»»

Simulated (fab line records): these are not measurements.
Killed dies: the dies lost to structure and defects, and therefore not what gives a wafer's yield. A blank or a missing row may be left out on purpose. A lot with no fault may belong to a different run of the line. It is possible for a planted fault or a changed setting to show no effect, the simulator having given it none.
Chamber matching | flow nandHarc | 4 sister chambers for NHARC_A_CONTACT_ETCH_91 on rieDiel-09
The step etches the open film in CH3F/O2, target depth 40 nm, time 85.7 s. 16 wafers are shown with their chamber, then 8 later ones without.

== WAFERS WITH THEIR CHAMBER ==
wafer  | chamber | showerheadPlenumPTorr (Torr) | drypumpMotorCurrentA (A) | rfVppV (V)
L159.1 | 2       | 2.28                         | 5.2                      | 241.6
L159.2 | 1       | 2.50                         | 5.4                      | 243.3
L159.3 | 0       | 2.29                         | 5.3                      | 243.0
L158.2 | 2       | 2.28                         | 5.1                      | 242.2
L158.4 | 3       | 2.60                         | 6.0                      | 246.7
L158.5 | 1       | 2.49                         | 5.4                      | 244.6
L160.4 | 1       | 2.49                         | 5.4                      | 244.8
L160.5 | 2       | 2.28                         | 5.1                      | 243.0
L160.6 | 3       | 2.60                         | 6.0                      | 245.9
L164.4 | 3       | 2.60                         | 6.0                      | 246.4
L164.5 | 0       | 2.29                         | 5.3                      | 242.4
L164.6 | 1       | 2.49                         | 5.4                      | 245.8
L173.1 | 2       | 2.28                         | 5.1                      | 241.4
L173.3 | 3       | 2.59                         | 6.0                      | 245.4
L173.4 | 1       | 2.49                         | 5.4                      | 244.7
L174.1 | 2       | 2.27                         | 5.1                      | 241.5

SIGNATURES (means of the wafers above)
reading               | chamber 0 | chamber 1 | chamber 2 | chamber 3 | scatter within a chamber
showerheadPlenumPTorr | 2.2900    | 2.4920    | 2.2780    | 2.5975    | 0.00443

««

### Work task
Quote the listing above, but only from the line that shows "Chamber matching |" through the line that shows "(A) | rfVppV (V)".

### Exercise output
Chamber matching | flow nandHarc | 4 sister chambers for NHARC_A_CONTACT_ETCH_91 on rieDiel-09
The step etches the open film in CH3F/O2, target depth 40 nm, time 85.7 s. 16 wafers are shown with their chamber, then 8 later ones without.

== WAFERS WITH THEIR CHAMBER ==
wafer  | chamber | showerheadPlenumPTorr (Torr) | drypumpMotorCurrentA (A) | rfVppV (V)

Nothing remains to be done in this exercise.